*** Opening of Supplied data ***

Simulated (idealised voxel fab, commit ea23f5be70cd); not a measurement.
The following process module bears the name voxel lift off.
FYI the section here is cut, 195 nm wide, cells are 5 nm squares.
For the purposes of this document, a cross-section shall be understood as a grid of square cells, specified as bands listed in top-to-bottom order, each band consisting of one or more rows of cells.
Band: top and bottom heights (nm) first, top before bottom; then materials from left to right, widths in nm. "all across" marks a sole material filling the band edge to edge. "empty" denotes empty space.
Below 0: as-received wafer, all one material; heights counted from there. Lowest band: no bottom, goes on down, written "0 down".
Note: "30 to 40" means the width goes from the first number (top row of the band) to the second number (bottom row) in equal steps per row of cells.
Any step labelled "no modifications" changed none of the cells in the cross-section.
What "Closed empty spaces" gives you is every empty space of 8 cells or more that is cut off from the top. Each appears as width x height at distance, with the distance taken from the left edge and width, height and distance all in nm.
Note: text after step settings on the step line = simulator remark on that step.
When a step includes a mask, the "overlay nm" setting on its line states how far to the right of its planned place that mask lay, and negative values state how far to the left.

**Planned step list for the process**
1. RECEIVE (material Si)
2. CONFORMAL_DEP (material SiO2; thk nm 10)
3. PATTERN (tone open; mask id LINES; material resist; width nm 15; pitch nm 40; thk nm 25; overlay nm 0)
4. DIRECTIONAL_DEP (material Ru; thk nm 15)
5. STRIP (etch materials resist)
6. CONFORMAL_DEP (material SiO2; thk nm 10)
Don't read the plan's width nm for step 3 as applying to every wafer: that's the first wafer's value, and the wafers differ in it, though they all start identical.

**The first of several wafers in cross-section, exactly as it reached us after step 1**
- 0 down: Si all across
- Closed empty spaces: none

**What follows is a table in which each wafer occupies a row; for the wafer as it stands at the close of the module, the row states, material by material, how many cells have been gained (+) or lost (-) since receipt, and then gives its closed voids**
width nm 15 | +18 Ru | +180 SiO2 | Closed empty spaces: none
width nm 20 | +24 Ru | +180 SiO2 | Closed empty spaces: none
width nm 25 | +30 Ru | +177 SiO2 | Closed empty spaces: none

*** Close of Supplied data ***

● Task item: The answer must consist solely of the lines from the first line of the data to the line holding "FYI the section", each given again exactly.

● Task output:
Simulated (idealised voxel fab, commit ea23f5be70cd); not a measurement.
The following process module bears the name voxel lift off.
FYI the section here is cut, 195 nm wide, cells are 5 nm squares.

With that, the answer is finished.